**Assigned task**
Repeat the records below line by line, exactly, finishing on the line that contains "S2: parts of".

------------

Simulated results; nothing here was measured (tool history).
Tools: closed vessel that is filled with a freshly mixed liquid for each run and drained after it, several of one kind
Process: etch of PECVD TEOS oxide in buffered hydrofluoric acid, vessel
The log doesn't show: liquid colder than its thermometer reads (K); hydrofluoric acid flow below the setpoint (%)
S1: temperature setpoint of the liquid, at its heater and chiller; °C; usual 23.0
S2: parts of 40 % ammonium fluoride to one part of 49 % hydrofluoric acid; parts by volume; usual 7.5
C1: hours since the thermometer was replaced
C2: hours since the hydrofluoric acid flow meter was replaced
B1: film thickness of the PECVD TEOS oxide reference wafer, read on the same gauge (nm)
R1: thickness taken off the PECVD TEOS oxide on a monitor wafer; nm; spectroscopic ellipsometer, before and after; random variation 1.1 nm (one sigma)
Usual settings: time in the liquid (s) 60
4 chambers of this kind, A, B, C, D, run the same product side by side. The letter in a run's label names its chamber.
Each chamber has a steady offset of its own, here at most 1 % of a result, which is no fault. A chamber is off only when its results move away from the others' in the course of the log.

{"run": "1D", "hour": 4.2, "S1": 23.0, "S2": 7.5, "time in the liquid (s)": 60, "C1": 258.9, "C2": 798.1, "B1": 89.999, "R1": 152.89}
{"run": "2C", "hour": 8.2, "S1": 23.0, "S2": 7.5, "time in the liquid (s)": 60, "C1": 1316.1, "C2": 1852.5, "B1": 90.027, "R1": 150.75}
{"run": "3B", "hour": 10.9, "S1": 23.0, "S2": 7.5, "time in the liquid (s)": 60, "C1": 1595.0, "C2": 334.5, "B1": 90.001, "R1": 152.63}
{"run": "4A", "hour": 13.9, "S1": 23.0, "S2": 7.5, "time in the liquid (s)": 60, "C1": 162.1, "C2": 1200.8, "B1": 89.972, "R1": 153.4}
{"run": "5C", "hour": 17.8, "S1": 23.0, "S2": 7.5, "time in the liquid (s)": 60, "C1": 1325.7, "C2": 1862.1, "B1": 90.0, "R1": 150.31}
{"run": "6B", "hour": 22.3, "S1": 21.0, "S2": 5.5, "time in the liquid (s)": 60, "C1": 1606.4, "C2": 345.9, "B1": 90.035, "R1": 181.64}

------------

**Exercise output**
Simulated results; nothing here was measured (tool history).
Tools: closed vessel that is filled with a freshly mixed liquid for each run and drained after it, several of one kind
Process: etch of PECVD TEOS oxide in buffered hydrofluoric acid, vessel
The log doesn't show: liquid colder than its thermometer reads (K); hydrofluoric acid flow below the setpoint (%)
S1: temperature setpoint of the liquid, at its heater and chiller; °C; usual 23.0
S2: parts of 40 % ammonium fluoride to one part of 49 % hydrofluoric acid; parts by volume; usual 7.5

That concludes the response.